Task item: The line with "150 nm to 135", the line with "135 nm to 130", and all lines between them in the material below: return these exactly, and no others.

Dataset extract:
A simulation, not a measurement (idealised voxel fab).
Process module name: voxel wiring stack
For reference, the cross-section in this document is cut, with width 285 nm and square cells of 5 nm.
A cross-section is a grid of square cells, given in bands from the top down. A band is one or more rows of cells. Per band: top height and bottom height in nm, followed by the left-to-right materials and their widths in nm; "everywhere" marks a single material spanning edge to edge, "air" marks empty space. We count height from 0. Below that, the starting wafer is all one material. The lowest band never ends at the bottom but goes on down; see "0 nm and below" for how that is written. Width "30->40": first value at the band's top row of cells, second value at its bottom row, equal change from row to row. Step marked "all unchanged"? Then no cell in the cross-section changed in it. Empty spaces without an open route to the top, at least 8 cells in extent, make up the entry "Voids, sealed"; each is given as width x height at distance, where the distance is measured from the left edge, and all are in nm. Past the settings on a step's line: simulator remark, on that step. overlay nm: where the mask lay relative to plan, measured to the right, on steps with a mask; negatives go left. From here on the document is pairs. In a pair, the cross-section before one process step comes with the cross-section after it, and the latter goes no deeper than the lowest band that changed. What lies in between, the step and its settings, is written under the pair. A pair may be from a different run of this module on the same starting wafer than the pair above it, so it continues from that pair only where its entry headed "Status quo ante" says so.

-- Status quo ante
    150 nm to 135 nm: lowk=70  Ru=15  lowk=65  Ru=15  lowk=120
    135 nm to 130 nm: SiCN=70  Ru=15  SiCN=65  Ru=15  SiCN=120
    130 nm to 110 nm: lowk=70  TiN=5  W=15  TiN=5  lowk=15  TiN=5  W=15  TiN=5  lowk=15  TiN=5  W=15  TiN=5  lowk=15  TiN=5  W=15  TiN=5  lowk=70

Exercise response:
    150 nm to 135 nm: lowk=70  Ru=15  lowk=65  Ru=15  lowk=120
    135 nm to 130 nm: SiCN=70  Ru=15  SiCN=65  Ru=15  SiCN=120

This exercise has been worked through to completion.